SOURCE MATERIAL:
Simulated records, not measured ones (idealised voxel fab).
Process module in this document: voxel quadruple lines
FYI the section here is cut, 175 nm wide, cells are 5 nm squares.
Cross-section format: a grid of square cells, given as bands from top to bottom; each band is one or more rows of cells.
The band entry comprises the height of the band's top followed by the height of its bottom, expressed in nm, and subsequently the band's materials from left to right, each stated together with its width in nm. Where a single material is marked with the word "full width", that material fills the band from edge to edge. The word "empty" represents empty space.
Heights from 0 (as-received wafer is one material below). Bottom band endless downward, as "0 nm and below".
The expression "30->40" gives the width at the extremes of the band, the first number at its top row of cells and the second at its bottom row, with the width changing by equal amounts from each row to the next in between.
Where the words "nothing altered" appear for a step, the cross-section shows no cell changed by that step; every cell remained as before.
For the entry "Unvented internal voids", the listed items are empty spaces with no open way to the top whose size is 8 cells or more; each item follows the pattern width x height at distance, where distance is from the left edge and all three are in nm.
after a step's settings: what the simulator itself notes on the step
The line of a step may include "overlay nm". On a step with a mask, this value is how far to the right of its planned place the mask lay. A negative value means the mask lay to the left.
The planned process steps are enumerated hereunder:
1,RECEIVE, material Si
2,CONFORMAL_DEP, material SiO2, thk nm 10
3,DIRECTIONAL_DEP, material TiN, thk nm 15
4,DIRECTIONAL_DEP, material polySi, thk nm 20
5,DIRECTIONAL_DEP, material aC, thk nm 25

ASSIGNED TASK: Copy the entries above exactly, but only from the line holding "1,RECEIVE, material Si" through the line holding "4,DIRECTIONAL_DEP, material polySi, thk nm 20", both included.

RESPONSE BOX:
1,RECEIVE, material Si
2,CONFORMAL_DEP, material SiO2, thk nm 10
3,DIRECTIONAL_DEP, material TiN, thk nm 15
4,DIRECTIONAL_DEP, material polySi, thk nm 20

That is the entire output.